Assigned task
The records follow. Print, word for word, the first line through the "lines or trenches" line.

Given data
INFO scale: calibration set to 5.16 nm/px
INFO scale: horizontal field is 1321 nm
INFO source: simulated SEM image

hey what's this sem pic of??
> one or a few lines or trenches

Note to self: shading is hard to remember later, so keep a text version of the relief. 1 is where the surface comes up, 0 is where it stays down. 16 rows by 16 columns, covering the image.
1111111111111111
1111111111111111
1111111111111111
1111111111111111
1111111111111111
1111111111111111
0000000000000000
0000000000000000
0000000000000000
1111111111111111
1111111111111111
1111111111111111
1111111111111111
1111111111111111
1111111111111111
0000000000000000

Reply
INFO scale: calibration set to 5.16 nm/px
INFO scale: horizontal field is 1321 nm
INFO source: simulated SEM image

hey what's this sem pic of??
> one or a few lines or trenches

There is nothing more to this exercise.